→ ACTIVITY
With the line that contains "startH: start of" as the final line, return every line from the start of the data below exactly.

→ DATA UNDER STUDY
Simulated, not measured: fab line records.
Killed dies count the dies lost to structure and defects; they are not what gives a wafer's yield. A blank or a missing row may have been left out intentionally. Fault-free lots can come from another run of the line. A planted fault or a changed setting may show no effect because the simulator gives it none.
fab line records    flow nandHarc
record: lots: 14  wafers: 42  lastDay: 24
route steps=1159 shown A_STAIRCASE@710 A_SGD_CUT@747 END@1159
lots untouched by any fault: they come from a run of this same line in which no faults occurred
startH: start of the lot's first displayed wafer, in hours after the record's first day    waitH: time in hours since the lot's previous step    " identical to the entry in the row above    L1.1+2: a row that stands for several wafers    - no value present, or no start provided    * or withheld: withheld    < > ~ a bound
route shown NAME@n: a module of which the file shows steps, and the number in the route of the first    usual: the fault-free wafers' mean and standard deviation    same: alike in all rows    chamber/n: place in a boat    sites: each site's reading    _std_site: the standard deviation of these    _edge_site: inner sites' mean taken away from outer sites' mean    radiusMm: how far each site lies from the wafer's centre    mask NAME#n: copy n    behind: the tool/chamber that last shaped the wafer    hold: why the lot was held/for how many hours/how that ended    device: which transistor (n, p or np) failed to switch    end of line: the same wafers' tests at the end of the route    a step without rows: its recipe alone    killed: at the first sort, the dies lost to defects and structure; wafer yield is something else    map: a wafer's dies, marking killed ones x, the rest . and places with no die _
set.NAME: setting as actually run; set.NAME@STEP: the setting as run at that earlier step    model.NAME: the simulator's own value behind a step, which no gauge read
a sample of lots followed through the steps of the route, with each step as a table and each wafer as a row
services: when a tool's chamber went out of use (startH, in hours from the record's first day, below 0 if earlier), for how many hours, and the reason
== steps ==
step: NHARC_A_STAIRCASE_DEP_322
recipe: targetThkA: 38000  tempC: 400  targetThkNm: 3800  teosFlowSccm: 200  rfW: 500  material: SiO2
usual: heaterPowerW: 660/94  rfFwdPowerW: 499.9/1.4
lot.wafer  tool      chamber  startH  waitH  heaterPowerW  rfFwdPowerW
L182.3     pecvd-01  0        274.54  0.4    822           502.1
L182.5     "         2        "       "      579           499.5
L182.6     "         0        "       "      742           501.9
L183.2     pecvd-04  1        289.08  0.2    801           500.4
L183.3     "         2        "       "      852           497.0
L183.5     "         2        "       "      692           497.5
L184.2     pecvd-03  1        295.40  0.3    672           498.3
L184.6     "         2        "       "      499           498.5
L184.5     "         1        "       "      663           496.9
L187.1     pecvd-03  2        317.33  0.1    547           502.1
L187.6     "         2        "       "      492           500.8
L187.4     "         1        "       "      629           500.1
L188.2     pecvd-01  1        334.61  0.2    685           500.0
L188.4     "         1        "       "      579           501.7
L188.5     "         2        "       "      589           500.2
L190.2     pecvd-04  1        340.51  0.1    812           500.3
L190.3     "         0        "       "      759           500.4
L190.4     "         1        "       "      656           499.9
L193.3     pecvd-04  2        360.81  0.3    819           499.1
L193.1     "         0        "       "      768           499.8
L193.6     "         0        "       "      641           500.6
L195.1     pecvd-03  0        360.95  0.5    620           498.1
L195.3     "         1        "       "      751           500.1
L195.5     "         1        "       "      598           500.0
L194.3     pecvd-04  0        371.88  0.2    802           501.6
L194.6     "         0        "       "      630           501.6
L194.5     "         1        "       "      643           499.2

→ ANSWER BOX
Simulated, not measured: fab line records.
Killed dies count the dies lost to structure and defects; they are not what gives a wafer's yield. A blank or a missing row may have been left out intentionally. Fault-free lots can come from another run of the line. A planted fault or a changed setting may show no effect because the simulator gives it none.
fab line records    flow nandHarc
record: lots: 14  wafers: 42  lastDay: 24
route steps=1159 shown A_STAIRCASE@710 A_SGD_CUT@747 END@1159
lots untouched by any fault: they come from a run of this same line in which no faults occurred
startH: start of the lot's first displayed wafer, in hours after the record's first day    waitH: time in hours since the lot's previous step    " identical to the entry in the row above    L1.1+2: a row that stands for several wafers    - no value present, or no start provided    * or withheld: withheld    < > ~ a bound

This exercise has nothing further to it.